★ ★ ★ ★ ★
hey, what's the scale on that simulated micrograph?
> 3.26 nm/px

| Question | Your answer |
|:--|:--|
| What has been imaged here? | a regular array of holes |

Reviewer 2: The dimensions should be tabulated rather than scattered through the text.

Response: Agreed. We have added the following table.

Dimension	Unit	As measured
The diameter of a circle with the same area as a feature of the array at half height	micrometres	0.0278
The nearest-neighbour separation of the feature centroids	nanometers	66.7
★ ★ ★ ★ ★

● **Work request**: Please be sure to repeat every entry exactly.

● **Task solution**:
hey, what's the scale on that simulated micrograph?
> 3.26 nm/px

| Question | Your answer |
|:--|:--|
| What has been imaged here? | a regular array of holes |

Reviewer 2: The dimensions should be tabulated rather than scattered through the text.

Response: Agreed. We have added the following table.

Dimension	Unit	As measured
The diameter of a circle with the same area as a feature of the array at half height	micrometres	0.0278
The nearest-neighbour separation of the feature centroids	nanometers	66.7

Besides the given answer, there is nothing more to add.